**Activity**: Please restate, exactly as written, the lines running from the beginning of the material through the line that has "The tool's own" in it.

**Information given**:
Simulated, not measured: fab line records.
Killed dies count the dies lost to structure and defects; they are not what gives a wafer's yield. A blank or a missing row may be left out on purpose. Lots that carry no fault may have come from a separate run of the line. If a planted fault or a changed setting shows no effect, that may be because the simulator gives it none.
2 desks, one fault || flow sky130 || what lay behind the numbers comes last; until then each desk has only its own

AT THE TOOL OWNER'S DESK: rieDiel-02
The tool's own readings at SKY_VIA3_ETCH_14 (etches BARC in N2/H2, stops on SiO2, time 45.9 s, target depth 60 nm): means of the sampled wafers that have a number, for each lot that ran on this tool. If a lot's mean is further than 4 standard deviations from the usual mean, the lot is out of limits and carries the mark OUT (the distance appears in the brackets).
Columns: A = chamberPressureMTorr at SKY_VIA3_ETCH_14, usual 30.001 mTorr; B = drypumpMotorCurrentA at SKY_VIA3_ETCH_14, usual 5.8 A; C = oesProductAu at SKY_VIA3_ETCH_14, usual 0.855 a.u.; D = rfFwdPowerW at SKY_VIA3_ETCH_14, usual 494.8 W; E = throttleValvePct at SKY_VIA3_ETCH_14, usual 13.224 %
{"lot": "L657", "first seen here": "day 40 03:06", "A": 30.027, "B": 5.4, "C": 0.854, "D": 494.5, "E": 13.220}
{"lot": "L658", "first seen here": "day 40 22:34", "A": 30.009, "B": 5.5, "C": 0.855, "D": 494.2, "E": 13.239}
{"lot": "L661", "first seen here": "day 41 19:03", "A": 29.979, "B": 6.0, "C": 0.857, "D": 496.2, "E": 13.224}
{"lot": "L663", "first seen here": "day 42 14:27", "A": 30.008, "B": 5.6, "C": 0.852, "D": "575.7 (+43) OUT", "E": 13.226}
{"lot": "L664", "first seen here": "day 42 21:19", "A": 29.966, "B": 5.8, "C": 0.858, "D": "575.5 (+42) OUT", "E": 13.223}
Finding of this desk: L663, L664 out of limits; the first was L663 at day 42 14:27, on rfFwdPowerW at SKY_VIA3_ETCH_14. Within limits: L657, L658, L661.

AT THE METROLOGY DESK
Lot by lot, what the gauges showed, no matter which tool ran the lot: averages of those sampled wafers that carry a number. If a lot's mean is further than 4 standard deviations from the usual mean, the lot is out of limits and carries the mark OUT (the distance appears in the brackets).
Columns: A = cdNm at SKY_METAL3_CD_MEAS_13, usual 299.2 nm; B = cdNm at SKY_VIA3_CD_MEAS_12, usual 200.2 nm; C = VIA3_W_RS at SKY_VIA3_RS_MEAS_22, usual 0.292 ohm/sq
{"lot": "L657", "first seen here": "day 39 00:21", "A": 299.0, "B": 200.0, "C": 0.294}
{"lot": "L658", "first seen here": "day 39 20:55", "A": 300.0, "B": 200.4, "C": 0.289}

**Task answer**:
Simulated, not measured: fab line records.
Killed dies count the dies lost to structure and defects; they are not what gives a wafer's yield. A blank or a missing row may be left out on purpose. Lots that carry no fault may have come from a separate run of the line. If a planted fault or a changed setting shows no effect, that may be because the simulator gives it none.
2 desks, one fault || flow sky130 || what lay behind the numbers comes last; until then each desk has only its own

AT THE TOOL OWNER'S DESK: rieDiel-02
The tool's own readings at SKY_VIA3_ETCH_14 (etches BARC in N2/H2, stops on SiO2, time 45.9 s, target depth 60 nm): means of the sampled wafers that have a number, for each lot that ran on this tool. If a lot's mean is further than 4 standard deviations from the usual mean, the lot is out of limits and carries the mark OUT (the distance appears in the brackets).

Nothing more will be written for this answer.